—————

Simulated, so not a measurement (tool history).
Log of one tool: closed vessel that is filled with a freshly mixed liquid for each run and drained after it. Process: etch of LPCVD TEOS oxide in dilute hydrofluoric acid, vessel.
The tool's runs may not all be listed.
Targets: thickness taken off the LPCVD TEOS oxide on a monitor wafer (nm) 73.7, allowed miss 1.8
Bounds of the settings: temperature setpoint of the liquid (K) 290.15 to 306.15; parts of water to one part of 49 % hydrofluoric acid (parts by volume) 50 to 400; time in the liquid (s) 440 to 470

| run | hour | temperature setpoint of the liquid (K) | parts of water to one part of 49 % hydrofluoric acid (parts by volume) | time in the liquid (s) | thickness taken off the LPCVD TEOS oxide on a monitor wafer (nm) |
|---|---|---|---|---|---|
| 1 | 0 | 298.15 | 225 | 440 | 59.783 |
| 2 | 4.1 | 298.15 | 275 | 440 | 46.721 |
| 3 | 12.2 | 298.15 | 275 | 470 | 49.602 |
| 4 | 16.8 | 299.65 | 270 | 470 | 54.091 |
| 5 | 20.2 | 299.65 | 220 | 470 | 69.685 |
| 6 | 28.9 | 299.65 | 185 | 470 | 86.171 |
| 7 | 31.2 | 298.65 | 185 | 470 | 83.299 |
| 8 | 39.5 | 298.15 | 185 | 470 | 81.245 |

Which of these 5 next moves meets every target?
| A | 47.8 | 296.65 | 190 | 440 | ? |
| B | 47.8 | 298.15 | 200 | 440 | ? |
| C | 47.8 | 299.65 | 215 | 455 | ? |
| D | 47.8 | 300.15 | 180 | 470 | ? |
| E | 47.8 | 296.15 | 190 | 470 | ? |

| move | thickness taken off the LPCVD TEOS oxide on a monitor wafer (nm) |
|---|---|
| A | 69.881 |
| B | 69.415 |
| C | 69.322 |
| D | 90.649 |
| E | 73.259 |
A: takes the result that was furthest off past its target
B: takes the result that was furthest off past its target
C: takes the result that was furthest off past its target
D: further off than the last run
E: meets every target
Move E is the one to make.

—————

▶ **Work instruction**:
Using the entries above, give again exactly the lines from the line holding "C | 69.322 |" through the line holding "E: meets every target". Include both end lines and nothing else.

▶ **Task response**:
| C | 69.322 |
| D | 90.649 |
| E | 73.259 |
A: takes the result that was furthest off past its target
B: takes the result that was furthest off past its target
C: takes the result that was furthest off past its target
D: further off than the last run
E: meets every target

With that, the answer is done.